BRIEF
Word for word, restate every entry shown below.

= Beginning of Section =

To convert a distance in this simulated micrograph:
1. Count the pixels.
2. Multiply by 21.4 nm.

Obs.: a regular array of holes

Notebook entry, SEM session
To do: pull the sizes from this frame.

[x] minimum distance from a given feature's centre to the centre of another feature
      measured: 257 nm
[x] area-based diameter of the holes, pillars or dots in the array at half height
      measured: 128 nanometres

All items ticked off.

= End of Section =

RESPONSE
To convert a distance in this simulated micrograph:
1. Count the pixels.
2. Multiply by 21.4 nm.

Obs.: a regular array of holes

Notebook entry, SEM session
To do: pull the sizes from this frame.

[x] minimum distance from a given feature's centre to the centre of another feature
      measured: 257 nm
[x] area-based diameter of the holes, pillars or dots in the array at half height
      measured: 128 nanometres

All items ticked off.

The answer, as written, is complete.